··· Excerpted records
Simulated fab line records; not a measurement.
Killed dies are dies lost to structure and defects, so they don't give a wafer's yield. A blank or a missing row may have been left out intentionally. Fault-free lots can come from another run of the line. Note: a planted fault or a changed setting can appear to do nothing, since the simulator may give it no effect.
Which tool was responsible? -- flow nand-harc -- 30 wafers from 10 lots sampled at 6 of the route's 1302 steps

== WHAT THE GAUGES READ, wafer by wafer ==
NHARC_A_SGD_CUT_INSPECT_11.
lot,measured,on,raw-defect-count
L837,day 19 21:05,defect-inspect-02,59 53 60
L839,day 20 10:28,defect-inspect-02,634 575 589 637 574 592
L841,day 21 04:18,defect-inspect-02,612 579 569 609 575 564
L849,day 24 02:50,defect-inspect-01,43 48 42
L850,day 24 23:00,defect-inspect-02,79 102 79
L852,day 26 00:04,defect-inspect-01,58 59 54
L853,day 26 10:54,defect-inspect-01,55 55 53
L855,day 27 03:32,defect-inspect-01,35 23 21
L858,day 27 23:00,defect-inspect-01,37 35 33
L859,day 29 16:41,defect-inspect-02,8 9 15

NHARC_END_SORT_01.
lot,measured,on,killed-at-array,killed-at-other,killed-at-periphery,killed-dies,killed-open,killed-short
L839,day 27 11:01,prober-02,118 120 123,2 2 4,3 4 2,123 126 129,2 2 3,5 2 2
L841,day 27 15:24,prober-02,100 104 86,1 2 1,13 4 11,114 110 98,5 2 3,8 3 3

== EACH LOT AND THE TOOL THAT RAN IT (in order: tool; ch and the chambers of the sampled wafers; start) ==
······

Work order -
Every entry shown earlier is to be returned exactly, line for line.

Written answer -
Simulated fab line records; not a measurement.
Killed dies are dies lost to structure and defects, so they don't give a wafer's yield. A blank or a missing row may have been left out intentionally. Fault-free lots can come from another run of the line. Note: a planted fault or a changed setting can appear to do nothing, since the simulator may give it no effect.
Which tool was responsible? -- flow nand-harc -- 30 wafers from 10 lots sampled at 6 of the route's 1302 steps

== WHAT THE GAUGES READ, wafer by wafer ==
NHARC_A_SGD_CUT_INSPECT_11.
lot,measured,on,raw-defect-count
L837,day 19 21:05,defect-inspect-02,59 53 60
L839,day 20 10:28,defect-inspect-02,634 575 589 637 574 592
L841,day 21 04:18,defect-inspect-02,612 579 569 609 575 564
L849,day 24 02:50,defect-inspect-01,43 48 42
L850,day 24 23:00,defect-inspect-02,79 102 79
L852,day 26 00:04,defect-inspect-01,58 59 54
L853,day 26 10:54,defect-inspect-01,55 55 53
L855,day 27 03:32,defect-inspect-01,35 23 21
L858,day 27 23:00,defect-inspect-01,37 35 33
L859,day 29 16:41,defect-inspect-02,8 9 15

NHARC_END_SORT_01.
lot,measured,on,killed-at-array,killed-at-other,killed-at-periphery,killed-dies,killed-open,killed-short
L839,day 27 11:01,prober-02,118 120 123,2 2 4,3 4 2,123 126 129,2 2 3,5 2 2
L841,day 27 15:24,prober-02,100 104 86,1 2 1,13 4 11,114 110 98,5 2 3,8 3 3

== EACH LOT AND THE TOOL THAT RAN IT (in order: tool; ch and the chambers of the sampled wafers; start) ==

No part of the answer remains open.